**DATASET CONTENT**
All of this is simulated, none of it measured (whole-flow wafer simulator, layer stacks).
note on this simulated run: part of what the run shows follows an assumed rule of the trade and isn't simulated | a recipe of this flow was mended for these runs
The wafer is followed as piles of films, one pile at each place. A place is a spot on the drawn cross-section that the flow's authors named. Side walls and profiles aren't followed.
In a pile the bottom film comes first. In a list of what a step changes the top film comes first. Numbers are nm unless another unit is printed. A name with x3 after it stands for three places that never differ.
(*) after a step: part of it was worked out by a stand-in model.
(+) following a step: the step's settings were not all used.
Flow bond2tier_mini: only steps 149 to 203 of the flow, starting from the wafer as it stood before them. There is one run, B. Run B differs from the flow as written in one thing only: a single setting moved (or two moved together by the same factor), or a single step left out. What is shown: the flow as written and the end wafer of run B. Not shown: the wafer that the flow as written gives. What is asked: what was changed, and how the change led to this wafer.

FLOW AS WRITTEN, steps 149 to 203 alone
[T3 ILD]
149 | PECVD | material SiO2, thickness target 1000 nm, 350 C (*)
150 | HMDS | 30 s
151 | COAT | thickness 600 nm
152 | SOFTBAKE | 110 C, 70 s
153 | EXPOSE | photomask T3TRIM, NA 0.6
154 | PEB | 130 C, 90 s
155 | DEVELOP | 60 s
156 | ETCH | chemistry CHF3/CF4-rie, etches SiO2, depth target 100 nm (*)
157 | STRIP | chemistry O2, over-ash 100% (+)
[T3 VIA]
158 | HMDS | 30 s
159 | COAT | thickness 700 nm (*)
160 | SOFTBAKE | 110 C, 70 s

**WORK INSTRUCTION**
What you give back must match the records word for word.

**SOLUTION**
All of this is simulated, none of it measured (whole-flow wafer simulator, layer stacks).
note on this simulated run: part of what the run shows follows an assumed rule of the trade and isn't simulated | a recipe of this flow was mended for these runs
The wafer is followed as piles of films, one pile at each place. A place is a spot on the drawn cross-section that the flow's authors named. Side walls and profiles aren't followed.
In a pile the bottom film comes first. In a list of what a step changes the top film comes first. Numbers are nm unless another unit is printed. A name with x3 after it stands for three places that never differ.
(*) after a step: part of it was worked out by a stand-in model.
(+) following a step: the step's settings were not all used.
Flow bond2tier_mini: only steps 149 to 203 of the flow, starting from the wafer as it stood before them. There is one run, B. Run B differs from the flow as written in one thing only: a single setting moved (or two moved together by the same factor), or a single step left out. What is shown: the flow as written and the end wafer of run B. Not shown: the wafer that the flow as written gives. What is asked: what was changed, and how the change led to this wafer.

FLOW AS WRITTEN, steps 149 to 203 alone
[T3 ILD]
149 | PECVD | material SiO2, thickness target 1000 nm, 350 C (*)
150 | HMDS | 30 s
151 | COAT | thickness 600 nm
152 | SOFTBAKE | 110 C, 70 s
153 | EXPOSE | photomask T3TRIM, NA 0.6
154 | PEB | 130 C, 90 s
155 | DEVELOP | 60 s
156 | ETCH | chemistry CHF3/CF4-rie, etches SiO2, depth target 100 nm (*)
157 | STRIP | chemistry O2, over-ash 100% (+)
[T3 VIA]
158 | HMDS | 30 s
159 | COAT | thickness 700 nm (*)
160 | SOFTBAKE | 110 C, 70 s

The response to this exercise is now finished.